DATASET:
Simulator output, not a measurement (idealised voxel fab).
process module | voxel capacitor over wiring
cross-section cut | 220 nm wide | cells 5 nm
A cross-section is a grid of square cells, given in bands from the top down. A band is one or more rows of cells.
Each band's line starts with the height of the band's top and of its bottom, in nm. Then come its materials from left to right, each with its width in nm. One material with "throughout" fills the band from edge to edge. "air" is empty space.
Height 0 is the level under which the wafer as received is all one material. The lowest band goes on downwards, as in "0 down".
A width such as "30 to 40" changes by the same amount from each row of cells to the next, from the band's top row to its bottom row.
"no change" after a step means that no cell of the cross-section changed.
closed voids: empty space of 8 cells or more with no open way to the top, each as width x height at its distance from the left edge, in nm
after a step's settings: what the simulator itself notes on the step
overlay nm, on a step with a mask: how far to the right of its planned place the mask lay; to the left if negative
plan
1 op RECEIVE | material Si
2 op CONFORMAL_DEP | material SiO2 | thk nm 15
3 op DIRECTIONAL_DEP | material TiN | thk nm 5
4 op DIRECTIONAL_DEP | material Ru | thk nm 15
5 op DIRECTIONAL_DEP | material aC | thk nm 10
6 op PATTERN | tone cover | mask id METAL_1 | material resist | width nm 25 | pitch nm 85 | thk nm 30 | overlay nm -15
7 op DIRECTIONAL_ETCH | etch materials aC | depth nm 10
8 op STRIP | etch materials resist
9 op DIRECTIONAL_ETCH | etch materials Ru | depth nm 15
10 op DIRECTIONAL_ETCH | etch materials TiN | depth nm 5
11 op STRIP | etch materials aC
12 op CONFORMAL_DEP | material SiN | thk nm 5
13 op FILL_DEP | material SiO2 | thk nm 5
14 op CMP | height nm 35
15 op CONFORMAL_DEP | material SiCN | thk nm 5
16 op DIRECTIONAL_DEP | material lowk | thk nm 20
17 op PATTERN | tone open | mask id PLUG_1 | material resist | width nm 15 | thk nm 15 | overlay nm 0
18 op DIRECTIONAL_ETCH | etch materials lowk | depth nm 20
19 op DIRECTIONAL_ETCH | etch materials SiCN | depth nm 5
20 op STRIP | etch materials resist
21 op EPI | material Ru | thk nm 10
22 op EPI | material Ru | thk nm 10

EXERCISE:
Output all lines from the beginning of the data up to the line holding "Height 0 is", that line included, exactly as written.

TASK ANSWER:
Simulator output, not a measurement (idealised voxel fab).
process module | voxel capacitor over wiring
cross-section cut | 220 nm wide | cells 5 nm
A cross-section is a grid of square cells, given in bands from the top down. A band is one or more rows of cells.
Each band's line starts with the height of the band's top and of its bottom, in nm. Then come its materials from left to right, each with its width in nm. One material with "throughout" fills the band from edge to edge. "air" is empty space.
Height 0 is the level under which the wafer as received is all one material. The lowest band goes on downwards, as in "0 down".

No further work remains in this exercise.